=== SUPPLIED INFORMATION ===
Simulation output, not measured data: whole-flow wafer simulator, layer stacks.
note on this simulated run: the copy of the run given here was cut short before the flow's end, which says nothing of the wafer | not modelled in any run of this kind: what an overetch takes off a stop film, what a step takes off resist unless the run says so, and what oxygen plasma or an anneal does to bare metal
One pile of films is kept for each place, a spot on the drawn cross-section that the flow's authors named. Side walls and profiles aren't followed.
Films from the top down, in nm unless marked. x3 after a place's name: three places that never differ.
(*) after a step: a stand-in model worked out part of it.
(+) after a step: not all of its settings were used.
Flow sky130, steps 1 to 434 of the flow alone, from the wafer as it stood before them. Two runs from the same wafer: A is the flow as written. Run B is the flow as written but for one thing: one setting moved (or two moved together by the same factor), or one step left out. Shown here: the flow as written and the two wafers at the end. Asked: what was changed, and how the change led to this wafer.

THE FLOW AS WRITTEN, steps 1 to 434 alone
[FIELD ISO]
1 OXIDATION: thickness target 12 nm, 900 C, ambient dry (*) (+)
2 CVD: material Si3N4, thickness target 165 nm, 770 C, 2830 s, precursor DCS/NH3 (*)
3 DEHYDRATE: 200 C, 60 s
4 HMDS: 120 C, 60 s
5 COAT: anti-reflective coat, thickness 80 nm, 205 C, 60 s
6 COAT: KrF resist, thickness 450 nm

=== EXERCISE ===
Output exactly the lines of the material above from the one containing "[FIELD ISO]" up to and including the one containing "5 COAT: anti-reflective".

=== TASK ANSWER ===
[FIELD ISO]
1 OXIDATION: thickness target 12 nm, 900 C, ambient dry (*) (+)
2 CVD: material Si3N4, thickness target 165 nm, 770 C, 2830 s, precursor DCS/NH3 (*)
3 DEHYDRATE: 200 C, 60 s
4 HMDS: 120 C, 60 s
5 COAT: anti-reflective coat, thickness 80 nm, 205 C, 60 s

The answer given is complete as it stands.